──────────

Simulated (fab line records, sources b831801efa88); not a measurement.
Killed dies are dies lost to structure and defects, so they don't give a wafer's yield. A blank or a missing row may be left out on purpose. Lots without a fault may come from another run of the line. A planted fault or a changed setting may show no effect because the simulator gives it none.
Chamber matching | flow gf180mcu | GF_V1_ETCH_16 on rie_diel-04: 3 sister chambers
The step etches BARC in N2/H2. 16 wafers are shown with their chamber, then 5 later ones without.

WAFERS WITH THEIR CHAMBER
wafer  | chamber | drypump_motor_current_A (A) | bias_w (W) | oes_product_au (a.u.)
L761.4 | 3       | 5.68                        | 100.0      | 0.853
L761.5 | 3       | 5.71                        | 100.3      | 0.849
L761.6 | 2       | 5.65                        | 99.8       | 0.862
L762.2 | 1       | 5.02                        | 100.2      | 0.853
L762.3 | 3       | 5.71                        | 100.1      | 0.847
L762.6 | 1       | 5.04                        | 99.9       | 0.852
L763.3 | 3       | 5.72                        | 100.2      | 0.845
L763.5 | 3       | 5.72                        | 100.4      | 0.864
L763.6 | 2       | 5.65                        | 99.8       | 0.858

──────────

WORK REQUEST:
An exact copy of every record is needed.

REPLY:
Simulated (fab line records, sources b831801efa88); not a measurement.
Killed dies are dies lost to structure and defects, so they don't give a wafer's yield. A blank or a missing row may be left out on purpose. Lots without a fault may come from another run of the line. A planted fault or a changed setting may show no effect because the simulator gives it none.
Chamber matching | flow gf180mcu | GF_V1_ETCH_16 on rie_diel-04: 3 sister chambers
The step etches BARC in N2/H2. 16 wafers are shown with their chamber, then 5 later ones without.

WAFERS WITH THEIR CHAMBER
wafer  | chamber | drypump_motor_current_A (A) | bias_w (W) | oes_product_au (a.u.)
L761.4 | 3       | 5.68                        | 100.0      | 0.853
L761.5 | 3       | 5.71                        | 100.3      | 0.849
L761.6 | 2       | 5.65                        | 99.8       | 0.862
L762.2 | 1       | 5.02                        | 100.2      | 0.853
L762.3 | 3       | 5.71                        | 100.1      | 0.847
L762.6 | 1       | 5.04                        | 99.9       | 0.852
L763.3 | 3       | 5.72                        | 100.2      | 0.845
L763.5 | 3       | 5.72                        | 100.4      | 0.864
L763.6 | 2       | 5.65                        | 99.8       | 0.858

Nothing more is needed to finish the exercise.